## [Data supplied]
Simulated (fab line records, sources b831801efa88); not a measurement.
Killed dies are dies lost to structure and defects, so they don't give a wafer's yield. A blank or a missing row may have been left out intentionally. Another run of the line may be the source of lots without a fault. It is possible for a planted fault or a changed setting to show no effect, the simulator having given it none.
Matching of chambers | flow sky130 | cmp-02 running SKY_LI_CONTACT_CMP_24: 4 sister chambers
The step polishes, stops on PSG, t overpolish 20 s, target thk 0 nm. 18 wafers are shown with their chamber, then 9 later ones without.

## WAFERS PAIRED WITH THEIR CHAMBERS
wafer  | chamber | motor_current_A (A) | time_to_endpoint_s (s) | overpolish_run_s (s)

## [Brief]
Repeat the data in its entirety, character for character.

## [Exercise result]
Simulated (fab line records, sources b831801efa88); not a measurement.
Killed dies are dies lost to structure and defects, so they don't give a wafer's yield. A blank or a missing row may have been left out intentionally. Another run of the line may be the source of lots without a fault. It is possible for a planted fault or a changed setting to show no effect, the simulator having given it none.
Matching of chambers | flow sky130 | cmp-02 running SKY_LI_CONTACT_CMP_24: 4 sister chambers
The step polishes, stops on PSG, t overpolish 20 s, target thk 0 nm. 18 wafers are shown with their chamber, then 9 later ones without.

## WAFERS PAIRED WITH THEIR CHAMBERS
wafer  | chamber | motor_current_A (A) | time_to_endpoint_s (s) | overpolish_run_s (s)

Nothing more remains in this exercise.